Beginning with the first line of the material, set down each line exactly as written, up to and including the line with "Each cross-section below".

[SOURCE DATA Boundary: Start]

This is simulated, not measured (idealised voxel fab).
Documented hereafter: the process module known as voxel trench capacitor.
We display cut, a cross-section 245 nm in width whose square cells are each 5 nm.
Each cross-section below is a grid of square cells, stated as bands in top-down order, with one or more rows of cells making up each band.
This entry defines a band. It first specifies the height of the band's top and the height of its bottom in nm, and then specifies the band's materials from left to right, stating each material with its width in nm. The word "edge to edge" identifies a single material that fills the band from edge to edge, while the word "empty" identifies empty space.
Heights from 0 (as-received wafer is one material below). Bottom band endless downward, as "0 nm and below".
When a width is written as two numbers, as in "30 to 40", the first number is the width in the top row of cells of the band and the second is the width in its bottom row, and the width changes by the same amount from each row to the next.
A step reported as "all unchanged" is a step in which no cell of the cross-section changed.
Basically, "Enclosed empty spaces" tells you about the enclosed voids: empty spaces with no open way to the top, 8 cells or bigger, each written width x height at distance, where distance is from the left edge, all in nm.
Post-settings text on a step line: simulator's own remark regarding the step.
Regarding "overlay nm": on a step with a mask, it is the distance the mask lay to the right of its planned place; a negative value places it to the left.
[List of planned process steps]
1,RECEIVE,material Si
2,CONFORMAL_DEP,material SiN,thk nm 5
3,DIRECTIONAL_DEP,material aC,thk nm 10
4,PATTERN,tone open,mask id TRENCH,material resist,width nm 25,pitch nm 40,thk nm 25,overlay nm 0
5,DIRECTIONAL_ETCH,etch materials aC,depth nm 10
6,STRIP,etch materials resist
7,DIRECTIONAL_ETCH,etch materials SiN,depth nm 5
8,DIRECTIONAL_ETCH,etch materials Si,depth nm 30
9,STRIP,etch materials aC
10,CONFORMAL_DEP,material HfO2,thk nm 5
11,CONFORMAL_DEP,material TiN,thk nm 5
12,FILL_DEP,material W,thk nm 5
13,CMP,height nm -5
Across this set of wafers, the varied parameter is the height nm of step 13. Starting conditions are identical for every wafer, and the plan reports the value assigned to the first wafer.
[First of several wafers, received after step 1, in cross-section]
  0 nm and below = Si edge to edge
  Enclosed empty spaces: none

[SOURCE DATA Boundary: End]

EXERCISE RESULT:
This is simulated, not measured (idealised voxel fab).
Documented hereafter: the process module known as voxel trench capacitor.
We display cut, a cross-section 245 nm in width whose square cells are each 5 nm.
Each cross-section below is a grid of square cells, stated as bands in top-down order, with one or more rows of cells making up each band.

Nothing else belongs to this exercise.